Assigned task
Repeat the listing below line for line, exactly as shown.

Extracted information
Content starts

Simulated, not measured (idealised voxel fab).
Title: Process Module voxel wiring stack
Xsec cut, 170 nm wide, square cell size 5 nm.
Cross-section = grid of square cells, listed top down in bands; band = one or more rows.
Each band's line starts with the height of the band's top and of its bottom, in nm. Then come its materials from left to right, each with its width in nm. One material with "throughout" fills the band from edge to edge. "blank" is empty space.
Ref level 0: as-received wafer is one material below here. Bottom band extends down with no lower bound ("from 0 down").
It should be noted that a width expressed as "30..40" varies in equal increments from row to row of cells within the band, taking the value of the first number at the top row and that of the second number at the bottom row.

Content ends

Task solution
Simulated, not measured (idealised voxel fab).
Title: Process Module voxel wiring stack
Xsec cut, 170 nm wide, square cell size 5 nm.
Cross-section = grid of square cells, listed top down in bands; band = one or more rows.
Each band's line starts with the height of the band's top and of its bottom, in nm. Then come its materials from left to right, each with its width in nm. One material with "throughout" fills the band from edge to edge. "blank" is empty space.
Ref level 0: as-received wafer is one material below here. Bottom band extends down with no lower bound ("from 0 down").
It should be noted that a width expressed as "30..40" varies in equal increments from row to row of cells within the band, taking the value of the first number at the top row and that of the second number at the bottom row.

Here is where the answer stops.